### BRIEF
Everything in the data below is left aside except the lines from the one containing "CONFORMAL_DEP with material SiO2, thk nm 5 |" through the one containing "Step 3 complete: cross-section"; repeat those exactly.

### DATA EXTRACTS
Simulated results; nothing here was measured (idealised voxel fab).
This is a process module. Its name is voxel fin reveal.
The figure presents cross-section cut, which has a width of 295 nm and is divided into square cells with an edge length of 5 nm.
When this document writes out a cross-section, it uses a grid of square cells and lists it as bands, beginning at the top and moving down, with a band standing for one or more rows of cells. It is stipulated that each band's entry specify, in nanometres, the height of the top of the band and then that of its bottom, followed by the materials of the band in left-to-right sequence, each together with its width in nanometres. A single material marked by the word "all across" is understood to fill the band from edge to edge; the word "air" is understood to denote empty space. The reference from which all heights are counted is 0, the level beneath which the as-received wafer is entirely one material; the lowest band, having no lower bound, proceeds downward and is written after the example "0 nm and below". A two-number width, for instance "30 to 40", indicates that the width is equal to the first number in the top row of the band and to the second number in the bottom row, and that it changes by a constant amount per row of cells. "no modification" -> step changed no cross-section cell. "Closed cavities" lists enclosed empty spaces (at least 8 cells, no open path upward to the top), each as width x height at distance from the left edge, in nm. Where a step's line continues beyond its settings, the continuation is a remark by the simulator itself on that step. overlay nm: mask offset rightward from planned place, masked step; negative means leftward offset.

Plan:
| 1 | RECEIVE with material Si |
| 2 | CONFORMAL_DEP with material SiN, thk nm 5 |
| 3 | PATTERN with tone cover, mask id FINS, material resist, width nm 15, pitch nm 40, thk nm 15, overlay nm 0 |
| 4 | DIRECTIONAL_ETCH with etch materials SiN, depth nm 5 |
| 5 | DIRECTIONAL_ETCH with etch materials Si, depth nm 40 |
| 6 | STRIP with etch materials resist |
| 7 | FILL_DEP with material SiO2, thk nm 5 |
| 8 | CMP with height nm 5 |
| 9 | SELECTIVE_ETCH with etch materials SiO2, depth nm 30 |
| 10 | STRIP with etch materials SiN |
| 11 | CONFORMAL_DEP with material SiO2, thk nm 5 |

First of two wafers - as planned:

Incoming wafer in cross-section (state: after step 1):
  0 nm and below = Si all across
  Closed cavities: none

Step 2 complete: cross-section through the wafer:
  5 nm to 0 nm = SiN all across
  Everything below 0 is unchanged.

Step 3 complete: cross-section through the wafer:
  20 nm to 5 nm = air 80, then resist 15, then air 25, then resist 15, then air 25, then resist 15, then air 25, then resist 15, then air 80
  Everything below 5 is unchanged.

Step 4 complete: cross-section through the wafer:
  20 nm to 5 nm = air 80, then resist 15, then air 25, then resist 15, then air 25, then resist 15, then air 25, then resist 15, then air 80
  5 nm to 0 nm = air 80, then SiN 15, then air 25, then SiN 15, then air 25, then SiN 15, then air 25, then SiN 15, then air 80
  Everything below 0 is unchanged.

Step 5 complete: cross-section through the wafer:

### EXERCISE RESPONSE
| 11 | CONFORMAL_DEP with material SiO2, thk nm 5 |

First of two wafers - as planned:

Incoming wafer in cross-section (state: after step 1):
  0 nm and below = Si all across
  Closed cavities: none

Step 2 complete: cross-section through the wafer:
  5 nm to 0 nm = SiN all across
  Everything below 0 is unchanged.

Step 3 complete: cross-section through the wafer:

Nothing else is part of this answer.